• Brief
Restate word for word the lines of the entries below, starting with the line that holds "What this tool" and ending with the line that holds "fibres (psi) |", and no others.

===== Raw data
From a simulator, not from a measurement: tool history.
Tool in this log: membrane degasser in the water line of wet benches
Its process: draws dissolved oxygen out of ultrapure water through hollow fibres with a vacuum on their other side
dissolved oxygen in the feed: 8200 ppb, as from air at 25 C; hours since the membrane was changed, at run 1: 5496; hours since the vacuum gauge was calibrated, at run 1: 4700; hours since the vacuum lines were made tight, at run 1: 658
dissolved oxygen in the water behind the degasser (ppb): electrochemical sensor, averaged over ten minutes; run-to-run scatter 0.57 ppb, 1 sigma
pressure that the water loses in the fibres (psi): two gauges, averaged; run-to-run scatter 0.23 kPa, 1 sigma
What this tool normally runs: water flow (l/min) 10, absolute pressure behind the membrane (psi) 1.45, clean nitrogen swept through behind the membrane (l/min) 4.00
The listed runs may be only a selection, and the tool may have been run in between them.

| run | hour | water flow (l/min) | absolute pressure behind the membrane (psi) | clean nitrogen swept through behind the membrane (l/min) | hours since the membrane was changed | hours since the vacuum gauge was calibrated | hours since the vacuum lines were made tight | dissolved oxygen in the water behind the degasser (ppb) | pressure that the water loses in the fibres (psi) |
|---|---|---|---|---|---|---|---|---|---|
==========

• Exercise answer
What this tool normally runs: water flow (l/min) 10, absolute pressure behind the membrane (psi) 1.45, clean nitrogen swept through behind the membrane (l/min) 4.00
The listed runs may be only a selection, and the tool may have been run in between them.

| run | hour | water flow (l/min) | absolute pressure behind the membrane (psi) | clean nitrogen swept through behind the membrane (l/min) | hours since the membrane was changed | hours since the vacuum gauge was calibrated | hours since the vacuum lines were made tight | dissolved oxygen in the water behind the degasser (ppb) | pressure that the water loses in the fibres (psi) |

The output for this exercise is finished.